Work request: Would you give the entries below again in full, exactly as they stand?

◆ ◆ ◆ ◆ ◆
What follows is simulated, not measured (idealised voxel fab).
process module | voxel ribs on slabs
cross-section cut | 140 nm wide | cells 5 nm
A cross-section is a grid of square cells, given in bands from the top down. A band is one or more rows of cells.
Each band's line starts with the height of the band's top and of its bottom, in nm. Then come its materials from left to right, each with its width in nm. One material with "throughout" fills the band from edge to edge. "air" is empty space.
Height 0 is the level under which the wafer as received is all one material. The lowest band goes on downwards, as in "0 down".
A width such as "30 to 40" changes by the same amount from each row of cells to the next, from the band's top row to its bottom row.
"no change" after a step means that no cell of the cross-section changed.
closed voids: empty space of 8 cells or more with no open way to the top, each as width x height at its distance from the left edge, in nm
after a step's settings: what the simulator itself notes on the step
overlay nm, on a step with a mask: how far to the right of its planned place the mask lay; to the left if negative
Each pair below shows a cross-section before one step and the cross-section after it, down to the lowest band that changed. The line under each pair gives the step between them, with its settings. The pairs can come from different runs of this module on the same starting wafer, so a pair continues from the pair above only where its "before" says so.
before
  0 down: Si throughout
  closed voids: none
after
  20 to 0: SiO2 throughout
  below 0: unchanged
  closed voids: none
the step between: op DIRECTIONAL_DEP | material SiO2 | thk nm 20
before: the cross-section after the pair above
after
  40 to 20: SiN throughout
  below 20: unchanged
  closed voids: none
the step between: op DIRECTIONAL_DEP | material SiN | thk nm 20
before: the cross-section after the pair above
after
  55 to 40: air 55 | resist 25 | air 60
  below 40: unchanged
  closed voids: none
◆ ◆ ◆ ◆ ◆

Worked solution:
What follows is simulated, not measured (idealised voxel fab).
process module | voxel ribs on slabs
cross-section cut | 140 nm wide | cells 5 nm
A cross-section is a grid of square cells, given in bands from the top down. A band is one or more rows of cells.
Each band's line starts with the height of the band's top and of its bottom, in nm. Then come its materials from left to right, each with its width in nm. One material with "throughout" fills the band from edge to edge. "air" is empty space.
Height 0 is the level under which the wafer as received is all one material. The lowest band goes on downwards, as in "0 down".
A width such as "30 to 40" changes by the same amount from each row of cells to the next, from the band's top row to its bottom row.
"no change" after a step means that no cell of the cross-section changed.
closed voids: empty space of 8 cells or more with no open way to the top, each as width x height at its distance from the left edge, in nm
after a step's settings: what the simulator itself notes on the step
overlay nm, on a step with a mask: how far to the right of its planned place the mask lay; to the left if negative
Each pair below shows a cross-section before one step and the cross-section after it, down to the lowest band that changed. The line under each pair gives the step between them, with its settings. The pairs can come from different runs of this module on the same starting wafer, so a pair continues from the pair above only where its "before" says so.
before
  0 down: Si throughout
  closed voids: none
after
  20 to 0: SiO2 throughout
  below 0: unchanged
  closed voids: none
the step between: op DIRECTIONAL_DEP | material SiO2 | thk nm 20
before: the cross-section after the pair above
after
  40 to 20: SiN throughout
  below 20: unchanged
  closed voids: none
the step between: op DIRECTIONAL_DEP | material SiN | thk nm 20
before: the cross-section after the pair above
after
  55 to 40: air 55 | resist 25 | air 60
  below 40: unchanged
  closed voids: none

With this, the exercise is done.